-- Entries shown --

════════════════════

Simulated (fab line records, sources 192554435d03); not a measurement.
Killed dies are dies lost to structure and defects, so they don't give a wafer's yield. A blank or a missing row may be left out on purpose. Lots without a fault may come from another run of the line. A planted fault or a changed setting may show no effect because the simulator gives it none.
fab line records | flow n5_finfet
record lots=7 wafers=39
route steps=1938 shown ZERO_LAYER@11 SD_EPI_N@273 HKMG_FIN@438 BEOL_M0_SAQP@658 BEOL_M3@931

════════════════════

-- Requirement --
Could you output every entry from the listing above without altering a word?

-- Written reply --
Simulated (fab line records, sources 192554435d03); not a measurement.
Killed dies are dies lost to structure and defects, so they don't give a wafer's yield. A blank or a missing row may be left out on purpose. Lots without a fault may come from another run of the line. A planted fault or a changed setting may show no effect because the simulator gives it none.
fab line records | flow n5_finfet
record lots=7 wafers=39
route steps=1938 shown ZERO_LAYER@11 SD_EPI_N@273 HKMG_FIN@438 BEOL_M0_SAQP@658 BEOL_M3@931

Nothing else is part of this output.